WORK ITEM:
Exactly the lines from the opening of the records through the line containing "11 op CMP | height nm 10" should be copied, with both included.

DATA FOR REVIEW:
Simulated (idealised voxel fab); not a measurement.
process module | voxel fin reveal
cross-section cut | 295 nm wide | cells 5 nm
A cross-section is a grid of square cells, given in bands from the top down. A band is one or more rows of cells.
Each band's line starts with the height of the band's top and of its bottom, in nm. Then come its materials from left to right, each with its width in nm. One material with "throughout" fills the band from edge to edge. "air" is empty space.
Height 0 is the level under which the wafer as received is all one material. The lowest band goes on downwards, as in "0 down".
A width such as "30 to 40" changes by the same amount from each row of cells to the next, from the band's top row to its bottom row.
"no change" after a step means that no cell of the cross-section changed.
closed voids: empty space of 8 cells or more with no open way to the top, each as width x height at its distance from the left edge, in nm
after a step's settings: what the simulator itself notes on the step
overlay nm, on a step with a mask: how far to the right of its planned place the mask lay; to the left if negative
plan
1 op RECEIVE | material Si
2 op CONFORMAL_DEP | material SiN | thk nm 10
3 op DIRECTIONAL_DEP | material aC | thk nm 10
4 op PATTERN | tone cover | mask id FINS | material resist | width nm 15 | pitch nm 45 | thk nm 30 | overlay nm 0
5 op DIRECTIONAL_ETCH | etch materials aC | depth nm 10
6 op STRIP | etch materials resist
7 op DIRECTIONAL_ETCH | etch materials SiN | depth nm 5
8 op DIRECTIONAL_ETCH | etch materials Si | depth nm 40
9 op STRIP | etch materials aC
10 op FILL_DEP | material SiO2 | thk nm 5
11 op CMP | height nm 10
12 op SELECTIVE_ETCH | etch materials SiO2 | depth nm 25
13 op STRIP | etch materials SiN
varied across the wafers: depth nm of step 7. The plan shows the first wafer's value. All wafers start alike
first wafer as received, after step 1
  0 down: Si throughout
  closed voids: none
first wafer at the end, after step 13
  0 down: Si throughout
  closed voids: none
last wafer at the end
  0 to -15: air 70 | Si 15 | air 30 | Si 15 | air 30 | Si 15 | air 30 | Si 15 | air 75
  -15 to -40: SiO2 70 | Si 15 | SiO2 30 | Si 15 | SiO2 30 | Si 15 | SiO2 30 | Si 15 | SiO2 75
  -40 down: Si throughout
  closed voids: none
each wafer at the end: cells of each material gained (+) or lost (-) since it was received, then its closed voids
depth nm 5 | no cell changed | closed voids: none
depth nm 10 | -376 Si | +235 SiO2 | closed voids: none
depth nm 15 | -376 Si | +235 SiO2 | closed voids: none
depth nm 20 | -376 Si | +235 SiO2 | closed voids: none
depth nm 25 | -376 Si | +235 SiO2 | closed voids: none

EXERCISE RESULT:
Simulated (idealised voxel fab); not a measurement.
process module | voxel fin reveal
cross-section cut | 295 nm wide | cells 5 nm
A cross-section is a grid of square cells, given in bands from the top down. A band is one or more rows of cells.
Each band's line starts with the height of the band's top and of its bottom, in nm. Then come its materials from left to right, each with its width in nm. One material with "throughout" fills the band from edge to edge. "air" is empty space.
Height 0 is the level under which the wafer as received is all one material. The lowest band goes on downwards, as in "0 down".
A width such as "30 to 40" changes by the same amount from each row of cells to the next, from the band's top row to its bottom row.
"no change" after a step means that no cell of the cross-section changed.
closed voids: empty space of 8 cells or more with no open way to the top, each as width x height at its distance from the left edge, in nm
after a step's settings: what the simulator itself notes on the step
overlay nm, on a step with a mask: how far to the right of its planned place the mask lay; to the left if negative
plan
1 op RECEIVE | material Si
2 op CONFORMAL_DEP | material SiN | thk nm 10
3 op DIRECTIONAL_DEP | material aC | thk nm 10
4 op PATTERN | tone cover | mask id FINS | material resist | width nm 15 | pitch nm 45 | thk nm 30 | overlay nm 0
5 op DIRECTIONAL_ETCH | etch materials aC | depth nm 10
6 op STRIP | etch materials resist
7 op DIRECTIONAL_ETCH | etch materials SiN | depth nm 5
8 op DIRECTIONAL_ETCH | etch materials Si | depth nm 40
9 op STRIP | etch materials aC
10 op FILL_DEP | material SiO2 | thk nm 5
11 op CMP | height nm 10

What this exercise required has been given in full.